Assigned task:
Starting at the first line of the records below, transcribe each line exactly, ending with the line that contains "0.463 microns |".

^^^^^^^^^^^^^^^^

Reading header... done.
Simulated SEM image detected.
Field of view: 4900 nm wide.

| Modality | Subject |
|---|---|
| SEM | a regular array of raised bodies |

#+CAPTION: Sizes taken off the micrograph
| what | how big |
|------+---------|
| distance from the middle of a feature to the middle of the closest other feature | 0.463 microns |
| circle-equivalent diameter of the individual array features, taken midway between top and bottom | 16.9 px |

^^^^^^^^^^^^^^^^

Response area:
Reading header... done.
Simulated SEM image detected.
Field of view: 4900 nm wide.

| Modality | Subject |
|---|---|
| SEM | a regular array of raised bodies |

#+CAPTION: Sizes taken off the micrograph
| what | how big |
|------+---------|
| distance from the middle of a feature to the middle of the closest other feature | 0.463 microns |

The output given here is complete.